▬▬▬▬▬▬

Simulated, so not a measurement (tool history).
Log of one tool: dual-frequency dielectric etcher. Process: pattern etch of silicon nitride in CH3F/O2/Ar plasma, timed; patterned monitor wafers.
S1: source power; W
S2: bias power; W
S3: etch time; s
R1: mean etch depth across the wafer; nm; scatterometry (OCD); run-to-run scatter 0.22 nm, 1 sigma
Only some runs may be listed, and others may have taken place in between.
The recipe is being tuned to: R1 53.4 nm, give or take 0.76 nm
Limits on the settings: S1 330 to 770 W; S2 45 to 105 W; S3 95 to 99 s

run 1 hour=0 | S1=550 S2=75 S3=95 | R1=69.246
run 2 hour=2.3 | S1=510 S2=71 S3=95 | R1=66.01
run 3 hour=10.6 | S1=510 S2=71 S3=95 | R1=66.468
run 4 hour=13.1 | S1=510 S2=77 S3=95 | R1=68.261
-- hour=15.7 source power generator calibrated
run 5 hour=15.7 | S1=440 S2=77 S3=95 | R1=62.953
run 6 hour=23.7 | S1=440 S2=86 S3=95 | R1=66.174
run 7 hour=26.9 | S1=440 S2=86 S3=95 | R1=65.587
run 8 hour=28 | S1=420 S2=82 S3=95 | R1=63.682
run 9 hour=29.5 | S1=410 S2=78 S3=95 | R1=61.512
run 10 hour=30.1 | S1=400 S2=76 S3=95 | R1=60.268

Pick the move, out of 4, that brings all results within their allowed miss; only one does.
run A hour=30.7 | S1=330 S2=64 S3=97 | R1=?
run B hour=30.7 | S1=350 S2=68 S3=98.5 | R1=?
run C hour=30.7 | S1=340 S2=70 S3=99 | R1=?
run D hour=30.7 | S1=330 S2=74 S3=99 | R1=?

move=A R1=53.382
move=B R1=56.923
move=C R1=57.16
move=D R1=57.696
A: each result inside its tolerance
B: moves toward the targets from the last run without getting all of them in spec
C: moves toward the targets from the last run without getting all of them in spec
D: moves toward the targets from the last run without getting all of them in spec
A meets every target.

▬▬▬▬▬▬

Activity
The answer is the records above restated word for word from their opening line through the line that holds "D: moves toward", both included, and nothing else.

Your solution
Simulated, so not a measurement (tool history).
Log of one tool: dual-frequency dielectric etcher. Process: pattern etch of silicon nitride in CH3F/O2/Ar plasma, timed; patterned monitor wafers.
S1: source power; W
S2: bias power; W
S3: etch time; s
R1: mean etch depth across the wafer; nm; scatterometry (OCD); run-to-run scatter 0.22 nm, 1 sigma
Only some runs may be listed, and others may have taken place in between.
The recipe is being tuned to: R1 53.4 nm, give or take 0.76 nm
Limits on the settings: S1 330 to 770 W; S2 45 to 105 W; S3 95 to 99 s

run 1 hour=0 | S1=550 S2=75 S3=95 | R1=69.246
run 2 hour=2.3 | S1=510 S2=71 S3=95 | R1=66.01
run 3 hour=10.6 | S1=510 S2=71 S3=95 | R1=66.468
run 4 hour=13.1 | S1=510 S2=77 S3=95 | R1=68.261
-- hour=15.7 source power generator calibrated
run 5 hour=15.7 | S1=440 S2=77 S3=95 | R1=62.953
run 6 hour=23.7 | S1=440 S2=86 S3=95 | R1=66.174
run 7 hour=26.9 | S1=440 S2=86 S3=95 | R1=65.587
run 8 hour=28 | S1=420 S2=82 S3=95 | R1=63.682
run 9 hour=29.5 | S1=410 S2=78 S3=95 | R1=61.512
run 10 hour=30.1 | S1=400 S2=76 S3=95 | R1=60.268

Pick the move, out of 4, that brings all results within their allowed miss; only one does.
run A hour=30.7 | S1=330 S2=64 S3=97 | R1=?
run B hour=30.7 | S1=350 S2=68 S3=98.5 | R1=?
run C hour=30.7 | S1=340 S2=70 S3=99 | R1=?
run D hour=30.7 | S1=330 S2=74 S3=99 | R1=?

move=A R1=53.382
move=B R1=56.923
move=C R1=57.16
move=D R1=57.696
A: each result inside its tolerance
B: moves toward the targets from the last run without getting all of them in spec
C: moves toward the targets from the last run without getting all of them in spec
D: moves toward the targets from the last run without getting all of them in spec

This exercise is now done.